Extracted data:
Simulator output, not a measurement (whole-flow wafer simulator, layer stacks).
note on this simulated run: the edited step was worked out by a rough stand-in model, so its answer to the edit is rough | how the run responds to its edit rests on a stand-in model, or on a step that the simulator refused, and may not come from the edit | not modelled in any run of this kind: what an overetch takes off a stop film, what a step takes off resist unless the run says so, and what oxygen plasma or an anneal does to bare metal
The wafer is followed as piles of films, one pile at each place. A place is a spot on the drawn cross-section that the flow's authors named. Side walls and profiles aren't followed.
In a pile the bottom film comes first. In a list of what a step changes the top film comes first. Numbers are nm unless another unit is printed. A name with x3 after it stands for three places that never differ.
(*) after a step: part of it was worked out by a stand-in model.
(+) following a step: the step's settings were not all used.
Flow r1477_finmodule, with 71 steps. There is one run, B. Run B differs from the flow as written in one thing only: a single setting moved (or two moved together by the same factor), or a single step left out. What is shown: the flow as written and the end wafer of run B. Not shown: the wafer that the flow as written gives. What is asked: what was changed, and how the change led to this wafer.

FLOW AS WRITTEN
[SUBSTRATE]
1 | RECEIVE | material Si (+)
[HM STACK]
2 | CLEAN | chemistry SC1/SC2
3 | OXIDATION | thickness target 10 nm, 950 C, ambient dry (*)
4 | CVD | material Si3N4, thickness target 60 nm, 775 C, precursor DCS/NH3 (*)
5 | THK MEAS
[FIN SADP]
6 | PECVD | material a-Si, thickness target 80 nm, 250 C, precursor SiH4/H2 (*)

Work request:
Extract the full set of entries word for word.

Response:
Simulator output, not a measurement (whole-flow wafer simulator, layer stacks).
note on this simulated run: the edited step was worked out by a rough stand-in model, so its answer to the edit is rough | how the run responds to its edit rests on a stand-in model, or on a step that the simulator refused, and may not come from the edit | not modelled in any run of this kind: what an overetch takes off a stop film, what a step takes off resist unless the run says so, and what oxygen plasma or an anneal does to bare metal
The wafer is followed as piles of films, one pile at each place. A place is a spot on the drawn cross-section that the flow's authors named. Side walls and profiles aren't followed.
In a pile the bottom film comes first. In a list of what a step changes the top film comes first. Numbers are nm unless another unit is printed. A name with x3 after it stands for three places that never differ.
(*) after a step: part of it was worked out by a stand-in model.
(+) following a step: the step's settings were not all used.
Flow r1477_finmodule, with 71 steps. There is one run, B. Run B differs from the flow as written in one thing only: a single setting moved (or two moved together by the same factor), or a single step left out. What is shown: the flow as written and the end wafer of run B. Not shown: the wafer that the flow as written gives. What is asked: what was changed, and how the change led to this wafer.

FLOW AS WRITTEN
[SUBSTRATE]
1 | RECEIVE | material Si (+)
[HM STACK]
2 | CLEAN | chemistry SC1/SC2
3 | OXIDATION | thickness target 10 nm, 950 C, ambient dry (*)
4 | CVD | material Si3N4, thickness target 60 nm, 775 C, precursor DCS/NH3 (*)
5 | THK MEAS
[FIN SADP]
6 | PECVD | material a-Si, thickness target 80 nm, 250 C, precursor SiH4/H2 (*)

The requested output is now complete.